WORK ORDER: Everything from the first line of the records to the line containing "Its process: presses", inclusive, is to be extracted exactly, and nothing more.

* * * * * * *

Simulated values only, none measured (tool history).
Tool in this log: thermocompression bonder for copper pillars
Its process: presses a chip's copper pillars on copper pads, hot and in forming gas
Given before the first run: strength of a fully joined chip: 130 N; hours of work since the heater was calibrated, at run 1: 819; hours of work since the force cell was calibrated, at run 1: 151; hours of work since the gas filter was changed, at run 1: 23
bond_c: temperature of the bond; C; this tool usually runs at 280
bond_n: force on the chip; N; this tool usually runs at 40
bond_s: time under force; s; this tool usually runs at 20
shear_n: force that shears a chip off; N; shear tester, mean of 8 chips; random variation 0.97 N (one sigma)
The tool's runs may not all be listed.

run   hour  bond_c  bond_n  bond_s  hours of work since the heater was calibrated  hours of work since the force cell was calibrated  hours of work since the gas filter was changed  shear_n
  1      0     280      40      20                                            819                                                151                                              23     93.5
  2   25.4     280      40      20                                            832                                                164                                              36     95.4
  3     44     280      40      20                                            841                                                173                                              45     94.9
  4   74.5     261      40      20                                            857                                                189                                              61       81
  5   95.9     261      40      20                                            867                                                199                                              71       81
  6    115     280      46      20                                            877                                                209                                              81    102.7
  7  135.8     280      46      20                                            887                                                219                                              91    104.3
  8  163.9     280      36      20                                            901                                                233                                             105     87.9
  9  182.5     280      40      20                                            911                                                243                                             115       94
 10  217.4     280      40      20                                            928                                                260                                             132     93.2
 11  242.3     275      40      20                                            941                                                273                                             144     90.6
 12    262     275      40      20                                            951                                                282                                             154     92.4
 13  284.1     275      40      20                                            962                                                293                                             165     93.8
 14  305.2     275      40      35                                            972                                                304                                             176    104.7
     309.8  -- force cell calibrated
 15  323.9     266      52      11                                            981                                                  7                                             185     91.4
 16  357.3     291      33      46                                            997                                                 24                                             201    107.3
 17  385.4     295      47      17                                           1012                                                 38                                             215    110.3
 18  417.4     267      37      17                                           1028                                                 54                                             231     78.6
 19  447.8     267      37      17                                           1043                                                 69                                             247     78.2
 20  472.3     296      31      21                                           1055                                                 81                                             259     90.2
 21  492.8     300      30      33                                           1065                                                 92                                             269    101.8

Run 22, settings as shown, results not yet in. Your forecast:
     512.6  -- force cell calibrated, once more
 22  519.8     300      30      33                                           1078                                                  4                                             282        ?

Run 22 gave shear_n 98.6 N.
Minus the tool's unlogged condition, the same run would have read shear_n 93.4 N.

* * * * * * *

EXERCISE RESULT:
Simulated values only, none measured (tool history).
Tool in this log: thermocompression bonder for copper pillars
Its process: presses a chip's copper pillars on copper pads, hot and in forming gas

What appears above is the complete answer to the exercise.